[Opening DATA FOR ANALYSIS section]

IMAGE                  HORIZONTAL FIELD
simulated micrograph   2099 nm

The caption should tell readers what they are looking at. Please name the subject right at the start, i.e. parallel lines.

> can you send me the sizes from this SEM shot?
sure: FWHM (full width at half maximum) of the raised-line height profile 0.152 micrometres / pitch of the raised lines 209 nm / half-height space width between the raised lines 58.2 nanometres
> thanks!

[Closing DATA FOR ANALYSIS section]

The records above must be transcribed without a single omission.

■ TASK OUTPUT ■
IMAGE                  HORIZONTAL FIELD
simulated micrograph   2099 nm

The caption should tell readers what they are looking at. Please name the subject right at the start, i.e. parallel lines.

> can you send me the sizes from this SEM shot?
sure: FWHM (full width at half maximum) of the raised-line height profile 0.152 micrometres / pitch of the raised lines 209 nm / half-height space width between the raised lines 58.2 nanometres
> thanks!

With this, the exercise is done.